[Provided records Boundary: Start]

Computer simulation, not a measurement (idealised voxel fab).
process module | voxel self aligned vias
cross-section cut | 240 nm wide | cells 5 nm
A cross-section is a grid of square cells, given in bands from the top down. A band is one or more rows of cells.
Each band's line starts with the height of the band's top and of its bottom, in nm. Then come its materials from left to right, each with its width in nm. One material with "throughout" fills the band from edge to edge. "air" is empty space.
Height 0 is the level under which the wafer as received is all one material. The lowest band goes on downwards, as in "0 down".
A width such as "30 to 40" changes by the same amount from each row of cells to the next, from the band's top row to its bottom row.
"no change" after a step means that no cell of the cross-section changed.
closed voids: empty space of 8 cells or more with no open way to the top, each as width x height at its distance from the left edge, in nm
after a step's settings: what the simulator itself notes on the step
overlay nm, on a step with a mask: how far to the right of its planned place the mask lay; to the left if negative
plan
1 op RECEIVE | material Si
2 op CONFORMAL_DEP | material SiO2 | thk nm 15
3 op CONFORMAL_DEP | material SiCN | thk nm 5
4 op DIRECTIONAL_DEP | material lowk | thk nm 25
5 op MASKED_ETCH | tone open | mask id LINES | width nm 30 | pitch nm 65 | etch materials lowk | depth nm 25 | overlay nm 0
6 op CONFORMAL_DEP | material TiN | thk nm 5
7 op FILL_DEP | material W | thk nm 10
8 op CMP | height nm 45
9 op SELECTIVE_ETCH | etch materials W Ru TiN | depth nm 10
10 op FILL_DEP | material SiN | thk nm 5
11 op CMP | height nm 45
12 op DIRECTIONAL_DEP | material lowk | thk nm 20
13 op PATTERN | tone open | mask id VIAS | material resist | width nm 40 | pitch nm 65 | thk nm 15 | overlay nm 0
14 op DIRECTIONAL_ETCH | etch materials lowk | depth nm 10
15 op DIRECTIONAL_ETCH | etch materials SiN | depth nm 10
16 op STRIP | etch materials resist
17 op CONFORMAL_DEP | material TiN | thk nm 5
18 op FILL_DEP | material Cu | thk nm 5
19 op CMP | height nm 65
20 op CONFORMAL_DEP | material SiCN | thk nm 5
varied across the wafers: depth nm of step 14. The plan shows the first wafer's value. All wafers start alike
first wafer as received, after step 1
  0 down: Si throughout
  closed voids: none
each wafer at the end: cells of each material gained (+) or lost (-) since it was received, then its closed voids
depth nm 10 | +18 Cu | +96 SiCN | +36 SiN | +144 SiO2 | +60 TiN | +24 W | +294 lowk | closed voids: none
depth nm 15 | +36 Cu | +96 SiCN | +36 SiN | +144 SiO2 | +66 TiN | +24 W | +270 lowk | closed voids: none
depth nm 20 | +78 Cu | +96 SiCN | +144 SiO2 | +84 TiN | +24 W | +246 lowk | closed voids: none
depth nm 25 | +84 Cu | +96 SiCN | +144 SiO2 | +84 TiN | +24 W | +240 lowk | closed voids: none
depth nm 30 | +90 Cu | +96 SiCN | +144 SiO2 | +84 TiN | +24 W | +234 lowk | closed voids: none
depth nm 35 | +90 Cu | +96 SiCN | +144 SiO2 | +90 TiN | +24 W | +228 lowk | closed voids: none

[Provided records Boundary: End]

* [Required action] The first line of the records begins the span, and the line containing "9 op SELECTIVE_ETCH" ends it. Reproduce that span exactly, both ends included.

* [Answer space]
Computer simulation, not a measurement (idealised voxel fab).
process module | voxel self aligned vias
cross-section cut | 240 nm wide | cells 5 nm
A cross-section is a grid of square cells, given in bands from the top down. A band is one or more rows of cells.
Each band's line starts with the height of the band's top and of its bottom, in nm. Then come its materials from left to right, each with its width in nm. One material with "throughout" fills the band from edge to edge. "air" is empty space.
Height 0 is the level under which the wafer as received is all one material. The lowest band goes on downwards, as in "0 down".
A width such as "30 to 40" changes by the same amount from each row of cells to the next, from the band's top row to its bottom row.
"no change" after a step means that no cell of the cross-section changed.
closed voids: empty space of 8 cells or more with no open way to the top, each as width x height at its distance from the left edge, in nm
after a step's settings: what the simulator itself notes on the step
overlay nm, on a step with a mask: how far to the right of its planned place the mask lay; to the left if negative
plan
1 op RECEIVE | material Si
2 op CONFORMAL_DEP | material SiO2 | thk nm 15
3 op CONFORMAL_DEP | material SiCN | thk nm 5
4 op DIRECTIONAL_DEP | material lowk | thk nm 25
5 op MASKED_ETCH | tone open | mask id LINES | width nm 30 | pitch nm 65 | etch materials lowk | depth nm 25 | overlay nm 0
6 op CONFORMAL_DEP | material TiN | thk nm 5
7 op FILL_DEP | material W | thk nm 10
8 op CMP | height nm 45
9 op SELECTIVE_ETCH | etch materials W Ru TiN | depth nm 10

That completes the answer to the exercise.